ACTIVITY: With the first line below as the start and the line containing "Each place is" as the end, copy every line between them exactly, ends included.

LISTED ENTRIES:
================================
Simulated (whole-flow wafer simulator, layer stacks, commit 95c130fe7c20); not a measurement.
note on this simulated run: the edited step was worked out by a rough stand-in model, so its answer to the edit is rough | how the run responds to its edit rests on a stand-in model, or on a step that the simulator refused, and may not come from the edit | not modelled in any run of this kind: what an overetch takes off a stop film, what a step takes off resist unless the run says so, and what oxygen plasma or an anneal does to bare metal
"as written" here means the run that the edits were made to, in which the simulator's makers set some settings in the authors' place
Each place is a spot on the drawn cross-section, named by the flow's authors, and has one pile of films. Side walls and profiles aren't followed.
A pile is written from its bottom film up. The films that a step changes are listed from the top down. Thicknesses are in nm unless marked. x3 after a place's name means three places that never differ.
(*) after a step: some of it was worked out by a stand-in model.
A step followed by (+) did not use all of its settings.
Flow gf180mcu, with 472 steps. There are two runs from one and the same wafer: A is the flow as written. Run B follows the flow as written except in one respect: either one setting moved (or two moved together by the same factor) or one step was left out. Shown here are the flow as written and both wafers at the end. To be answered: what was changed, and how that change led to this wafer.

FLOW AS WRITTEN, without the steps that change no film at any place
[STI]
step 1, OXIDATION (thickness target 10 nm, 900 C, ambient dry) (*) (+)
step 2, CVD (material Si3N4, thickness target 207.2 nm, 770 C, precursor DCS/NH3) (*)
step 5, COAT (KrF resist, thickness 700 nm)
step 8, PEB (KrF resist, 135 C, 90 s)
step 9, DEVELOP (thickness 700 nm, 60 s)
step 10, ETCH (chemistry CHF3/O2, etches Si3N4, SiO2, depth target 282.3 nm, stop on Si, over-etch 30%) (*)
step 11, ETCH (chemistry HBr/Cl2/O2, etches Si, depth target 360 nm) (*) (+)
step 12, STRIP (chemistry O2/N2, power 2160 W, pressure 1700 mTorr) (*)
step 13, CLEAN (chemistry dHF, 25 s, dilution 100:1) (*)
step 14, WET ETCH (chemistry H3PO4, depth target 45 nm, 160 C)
================================

TASK RESULT:
Simulated (whole-flow wafer simulator, layer stacks, commit 95c130fe7c20); not a measurement.
note on this simulated run: the edited step was worked out by a rough stand-in model, so its answer to the edit is rough | how the run responds to its edit rests on a stand-in model, or on a step that the simulator refused, and may not come from the edit | not modelled in any run of this kind: what an overetch takes off a stop film, what a step takes off resist unless the run says so, and what oxygen plasma or an anneal does to bare metal
"as written" here means the run that the edits were made to, in which the simulator's makers set some settings in the authors' place
Each place is a spot on the drawn cross-section, named by the flow's authors, and has one pile of films. Side walls and profiles aren't followed.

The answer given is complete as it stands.